What are the lines of the listing below, word for word, from the first down to the one that contains "Question 3. Study"?

::::::::::

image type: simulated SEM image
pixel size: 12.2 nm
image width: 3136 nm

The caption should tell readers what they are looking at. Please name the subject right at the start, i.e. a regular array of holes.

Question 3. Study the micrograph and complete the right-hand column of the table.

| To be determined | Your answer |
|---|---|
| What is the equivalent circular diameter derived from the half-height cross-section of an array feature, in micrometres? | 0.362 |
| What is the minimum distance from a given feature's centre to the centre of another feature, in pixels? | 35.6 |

::::::::::

(Problem solution):
image type: simulated SEM image
pixel size: 12.2 nm
image width: 3136 nm

The caption should tell readers what they are looking at. Please name the subject right at the start, i.e. a regular array of holes.

Question 3. Study the micrograph and complete the right-hand column of the table.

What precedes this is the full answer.